GIVEN DATA —
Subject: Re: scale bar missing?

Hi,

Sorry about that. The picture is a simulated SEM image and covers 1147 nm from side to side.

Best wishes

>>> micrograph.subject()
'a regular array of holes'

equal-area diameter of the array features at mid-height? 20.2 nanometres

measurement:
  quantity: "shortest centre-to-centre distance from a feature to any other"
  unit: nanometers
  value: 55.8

ASSIGNMENT — The task requires each record above to be restated exactly.

EXERCISE OUTPUT —
Subject: Re: scale bar missing?

Hi,

Sorry about that. The picture is a simulated SEM image and covers 1147 nm from side to side.

Best wishes

>>> micrograph.subject()
'a regular array of holes'

equal-area diameter of the array features at mid-height? 20.2 nanometres

measurement:
  quantity: "shortest centre-to-centre distance from a feature to any other"
  unit: nanometers
  value: 55.8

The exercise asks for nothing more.